» Assigned task: Transcribe the listing below from its opening line up to and including the line that contains "temperature setpoint of the liquid (C): at"; reproduce nothing else.

» Dataset extract:

==============================

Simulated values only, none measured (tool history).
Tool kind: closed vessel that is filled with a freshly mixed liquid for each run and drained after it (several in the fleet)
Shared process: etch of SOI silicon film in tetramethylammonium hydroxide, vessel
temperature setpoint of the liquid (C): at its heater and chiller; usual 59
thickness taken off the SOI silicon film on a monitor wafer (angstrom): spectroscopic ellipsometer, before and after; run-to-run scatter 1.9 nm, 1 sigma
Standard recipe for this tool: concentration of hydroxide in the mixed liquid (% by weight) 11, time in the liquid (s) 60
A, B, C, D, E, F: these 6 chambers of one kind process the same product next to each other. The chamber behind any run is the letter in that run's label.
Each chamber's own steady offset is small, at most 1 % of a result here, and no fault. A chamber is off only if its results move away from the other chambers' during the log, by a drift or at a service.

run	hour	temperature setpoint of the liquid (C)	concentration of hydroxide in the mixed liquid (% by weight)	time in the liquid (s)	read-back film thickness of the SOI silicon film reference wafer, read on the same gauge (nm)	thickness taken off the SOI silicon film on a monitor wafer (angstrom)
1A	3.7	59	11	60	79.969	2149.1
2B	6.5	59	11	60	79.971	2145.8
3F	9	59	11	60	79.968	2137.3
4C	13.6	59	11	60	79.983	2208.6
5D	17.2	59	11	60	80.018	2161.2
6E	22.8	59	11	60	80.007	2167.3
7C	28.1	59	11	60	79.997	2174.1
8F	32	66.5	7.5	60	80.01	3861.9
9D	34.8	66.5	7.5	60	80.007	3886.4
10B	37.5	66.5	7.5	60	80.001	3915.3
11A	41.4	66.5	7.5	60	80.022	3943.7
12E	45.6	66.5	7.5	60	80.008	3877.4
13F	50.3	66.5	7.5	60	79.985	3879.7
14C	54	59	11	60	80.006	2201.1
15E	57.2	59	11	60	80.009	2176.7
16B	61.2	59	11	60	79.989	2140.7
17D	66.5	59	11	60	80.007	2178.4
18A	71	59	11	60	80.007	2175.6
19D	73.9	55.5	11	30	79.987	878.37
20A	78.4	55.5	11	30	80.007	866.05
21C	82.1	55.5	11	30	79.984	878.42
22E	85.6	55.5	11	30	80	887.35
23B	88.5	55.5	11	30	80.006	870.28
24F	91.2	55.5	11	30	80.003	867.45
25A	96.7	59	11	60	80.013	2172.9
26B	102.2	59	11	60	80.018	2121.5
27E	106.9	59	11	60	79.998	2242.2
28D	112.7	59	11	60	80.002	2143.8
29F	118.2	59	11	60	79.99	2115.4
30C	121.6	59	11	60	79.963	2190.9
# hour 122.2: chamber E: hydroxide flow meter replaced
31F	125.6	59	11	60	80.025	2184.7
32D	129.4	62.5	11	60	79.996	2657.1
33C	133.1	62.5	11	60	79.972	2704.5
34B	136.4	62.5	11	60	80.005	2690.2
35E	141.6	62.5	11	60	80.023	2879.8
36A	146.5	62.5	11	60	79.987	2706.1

==============================

» Response:
Simulated values only, none measured (tool history).
Tool kind: closed vessel that is filled with a freshly mixed liquid for each run and drained after it (several in the fleet)
Shared process: etch of SOI silicon film in tetramethylammonium hydroxide, vessel
temperature setpoint of the liquid (C): at its heater and chiller; usual 59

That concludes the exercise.